→ **DATA FOR REVIEW**:
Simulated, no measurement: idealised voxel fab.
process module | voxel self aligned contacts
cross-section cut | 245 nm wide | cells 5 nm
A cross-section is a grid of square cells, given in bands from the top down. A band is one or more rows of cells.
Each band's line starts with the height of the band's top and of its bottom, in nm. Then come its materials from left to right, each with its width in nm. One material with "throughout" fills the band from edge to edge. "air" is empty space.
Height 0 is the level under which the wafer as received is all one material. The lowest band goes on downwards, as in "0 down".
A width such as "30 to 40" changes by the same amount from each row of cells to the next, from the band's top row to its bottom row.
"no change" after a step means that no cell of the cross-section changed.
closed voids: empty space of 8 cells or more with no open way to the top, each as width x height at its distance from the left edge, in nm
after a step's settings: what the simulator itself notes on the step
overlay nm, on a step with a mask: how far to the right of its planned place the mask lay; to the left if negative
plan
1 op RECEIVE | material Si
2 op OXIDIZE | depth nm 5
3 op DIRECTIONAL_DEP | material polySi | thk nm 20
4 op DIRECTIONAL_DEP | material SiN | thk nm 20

→ **REQUIREMENT**:
Could you set down, exactly as written, the lines above between the one holding "Each band's line" and the one holding "3 op DIRECTIONAL_DEP", inclusive, and nothing more?

→ **EXERCISE RESPONSE**:
Each band's line starts with the height of the band's top and of its bottom, in nm. Then come its materials from left to right, each with its width in nm. One material with "throughout" fills the band from edge to edge. "air" is empty space.
Height 0 is the level under which the wafer as received is all one material. The lowest band goes on downwards, as in "0 down".
A width such as "30 to 40" changes by the same amount from each row of cells to the next, from the band's top row to its bottom row.
"no change" after a step means that no cell of the cross-section changed.
closed voids: empty space of 8 cells or more with no open way to the top, each as width x height at its distance from the left edge, in nm
after a step's settings: what the simulator itself notes on the step
overlay nm, on a step with a mask: how far to the right of its planned place the mask lay; to the left if negative
plan
1 op RECEIVE | material Si
2 op OXIDIZE | depth nm 5
3 op DIRECTIONAL_DEP | material polySi | thk nm 20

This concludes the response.